== == ==

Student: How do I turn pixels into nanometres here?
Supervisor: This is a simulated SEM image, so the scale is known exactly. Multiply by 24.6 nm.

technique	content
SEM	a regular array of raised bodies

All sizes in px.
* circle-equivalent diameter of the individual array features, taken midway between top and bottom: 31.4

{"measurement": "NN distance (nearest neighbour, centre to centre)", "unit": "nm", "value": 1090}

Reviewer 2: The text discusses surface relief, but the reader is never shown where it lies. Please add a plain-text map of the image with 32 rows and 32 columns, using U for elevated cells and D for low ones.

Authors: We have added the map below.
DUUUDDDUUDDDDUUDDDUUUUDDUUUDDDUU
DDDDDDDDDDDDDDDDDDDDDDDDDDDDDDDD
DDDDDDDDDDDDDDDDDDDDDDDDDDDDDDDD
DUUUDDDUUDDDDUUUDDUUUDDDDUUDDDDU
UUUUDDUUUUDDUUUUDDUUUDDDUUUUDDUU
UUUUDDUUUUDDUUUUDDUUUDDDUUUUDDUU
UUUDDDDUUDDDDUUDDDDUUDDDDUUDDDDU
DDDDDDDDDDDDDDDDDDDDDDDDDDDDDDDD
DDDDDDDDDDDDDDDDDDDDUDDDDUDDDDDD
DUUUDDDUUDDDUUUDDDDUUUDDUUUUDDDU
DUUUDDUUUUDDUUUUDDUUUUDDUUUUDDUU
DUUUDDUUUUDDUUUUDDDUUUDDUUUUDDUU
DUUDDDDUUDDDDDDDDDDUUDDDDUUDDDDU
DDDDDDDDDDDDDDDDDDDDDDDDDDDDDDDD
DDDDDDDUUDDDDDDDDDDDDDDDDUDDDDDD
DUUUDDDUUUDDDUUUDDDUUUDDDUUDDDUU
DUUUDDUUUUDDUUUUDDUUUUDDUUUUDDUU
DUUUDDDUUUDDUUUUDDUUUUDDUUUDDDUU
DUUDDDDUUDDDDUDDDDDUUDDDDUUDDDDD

== == ==

Assigned task: Retype word for word everything in the listing above from the line that holds "DUUUDDDUUDDDDUUDDDUUUUDDUUUDDDUU" down to the line that holds "DUUUDDDUUUDDUUUUDDUUUUDDUUUDDDUU". Keep both end lines and leave out the rest.

Written reply:
DUUUDDDUUDDDDUUDDDUUUUDDUUUDDDUU
DDDDDDDDDDDDDDDDDDDDDDDDDDDDDDDD
DDDDDDDDDDDDDDDDDDDDDDDDDDDDDDDD
DUUUDDDUUDDDDUUUDDUUUDDDDUUDDDDU
UUUUDDUUUUDDUUUUDDUUUDDDUUUUDDUU
UUUUDDUUUUDDUUUUDDUUUDDDUUUUDDUU
UUUDDDDUUDDDDUUDDDDUUDDDDUUDDDDU
DDDDDDDDDDDDDDDDDDDDDDDDDDDDDDDD
DDDDDDDDDDDDDDDDDDDDUDDDDUDDDDDD
DUUUDDDUUDDDUUUDDDDUUUDDUUUUDDDU
DUUUDDUUUUDDUUUUDDUUUUDDUUUUDDUU
DUUUDDUUUUDDUUUUDDDUUUDDUUUUDDUU
DUUDDDDUUDDDDDDDDDDUUDDDDUUDDDDU
DDDDDDDDDDDDDDDDDDDDDDDDDDDDDDDD
DDDDDDDUUDDDDDDDDDDDDDDDDUDDDDDD
DUUUDDDUUUDDDUUUDDDUUUDDDUUDDDUU
DUUUDDUUUUDDUUUUDDUUUUDDUUUUDDUU
DUUUDDDUUUDDUUUUDDUUUUDDUUUDDDUU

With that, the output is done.